--- Entries supplied Enclosed Below ---

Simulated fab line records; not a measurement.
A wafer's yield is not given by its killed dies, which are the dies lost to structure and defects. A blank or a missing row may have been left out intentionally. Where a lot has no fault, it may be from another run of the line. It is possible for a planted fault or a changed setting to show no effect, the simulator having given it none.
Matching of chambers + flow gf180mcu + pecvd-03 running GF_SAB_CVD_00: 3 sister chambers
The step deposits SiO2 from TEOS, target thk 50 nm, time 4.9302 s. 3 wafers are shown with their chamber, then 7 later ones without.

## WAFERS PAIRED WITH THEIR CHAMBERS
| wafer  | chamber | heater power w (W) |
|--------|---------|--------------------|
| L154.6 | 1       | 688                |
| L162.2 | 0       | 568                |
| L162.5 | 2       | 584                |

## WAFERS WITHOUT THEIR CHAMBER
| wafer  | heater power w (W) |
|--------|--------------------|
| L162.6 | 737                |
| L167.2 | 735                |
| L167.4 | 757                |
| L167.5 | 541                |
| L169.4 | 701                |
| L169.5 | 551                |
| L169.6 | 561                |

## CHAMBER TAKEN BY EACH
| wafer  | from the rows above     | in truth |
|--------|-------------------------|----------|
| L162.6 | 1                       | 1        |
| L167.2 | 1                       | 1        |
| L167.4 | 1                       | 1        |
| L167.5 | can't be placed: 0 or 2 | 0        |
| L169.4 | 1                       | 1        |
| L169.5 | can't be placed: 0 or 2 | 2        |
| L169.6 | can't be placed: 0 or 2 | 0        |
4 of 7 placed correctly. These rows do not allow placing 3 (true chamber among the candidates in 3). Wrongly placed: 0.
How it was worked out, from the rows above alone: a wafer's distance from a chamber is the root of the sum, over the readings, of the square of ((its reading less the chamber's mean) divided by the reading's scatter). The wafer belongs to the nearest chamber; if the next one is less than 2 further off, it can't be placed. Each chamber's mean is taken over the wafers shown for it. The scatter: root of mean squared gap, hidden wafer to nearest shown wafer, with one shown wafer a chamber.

--- End of Enclosed Entries supplied ---

-- Work order --
Lines from the start of the entries through the one containing "## CHAMBER TAKEN BY EACH" are to be set down again exactly, both ends included.

-- Worked solution --
Simulated fab line records; not a measurement.
A wafer's yield is not given by its killed dies, which are the dies lost to structure and defects. A blank or a missing row may have been left out intentionally. Where a lot has no fault, it may be from another run of the line. It is possible for a planted fault or a changed setting to show no effect, the simulator having given it none.
Matching of chambers + flow gf180mcu + pecvd-03 running GF_SAB_CVD_00: 3 sister chambers
The step deposits SiO2 from TEOS, target thk 50 nm, time 4.9302 s. 3 wafers are shown with their chamber, then 7 later ones without.

## WAFERS PAIRED WITH THEIR CHAMBERS
| wafer  | chamber | heater power w (W) |
|--------|---------|--------------------|
| L154.6 | 1       | 688                |
| L162.2 | 0       | 568                |
| L162.5 | 2       | 584                |

## WAFERS WITHOUT THEIR CHAMBER
| wafer  | heater power w (W) |
|--------|--------------------|
| L162.6 | 737                |
| L167.2 | 735                |
| L167.4 | 757                |
| L167.5 | 541                |
| L169.4 | 701                |
| L169.5 | 551                |
| L169.6 | 561                |

## CHAMBER TAKEN BY EACH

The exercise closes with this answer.